• **Action item**:
Every entry needs to be reproduced exactly.

··· Extracted material

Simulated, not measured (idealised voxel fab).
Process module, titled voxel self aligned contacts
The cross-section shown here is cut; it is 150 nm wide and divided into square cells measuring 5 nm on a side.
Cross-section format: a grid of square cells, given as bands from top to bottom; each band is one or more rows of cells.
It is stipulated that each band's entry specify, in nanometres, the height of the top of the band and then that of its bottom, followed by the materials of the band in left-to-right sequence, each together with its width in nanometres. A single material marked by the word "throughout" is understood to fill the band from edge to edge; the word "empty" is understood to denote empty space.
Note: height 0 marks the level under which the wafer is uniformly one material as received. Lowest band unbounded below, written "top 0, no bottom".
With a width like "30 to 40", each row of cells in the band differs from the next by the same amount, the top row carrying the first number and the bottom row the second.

······

• **Written reply**:
Simulated, not measured (idealised voxel fab).
Process module, titled voxel self aligned contacts
The cross-section shown here is cut; it is 150 nm wide and divided into square cells measuring 5 nm on a side.
Cross-section format: a grid of square cells, given as bands from top to bottom; each band is one or more rows of cells.
It is stipulated that each band's entry specify, in nanometres, the height of the top of the band and then that of its bottom, followed by the materials of the band in left-to-right sequence, each together with its width in nanometres. A single material marked by the word "throughout" is understood to fill the band from edge to edge; the word "empty" is understood to denote empty space.
Note: height 0 marks the level under which the wafer is uniformly one material as received. Lowest band unbounded below, written "top 0, no bottom".
With a width like "30 to 40", each row of cells in the band differs from the next by the same amount, the top row carrying the first number and the bottom row the second.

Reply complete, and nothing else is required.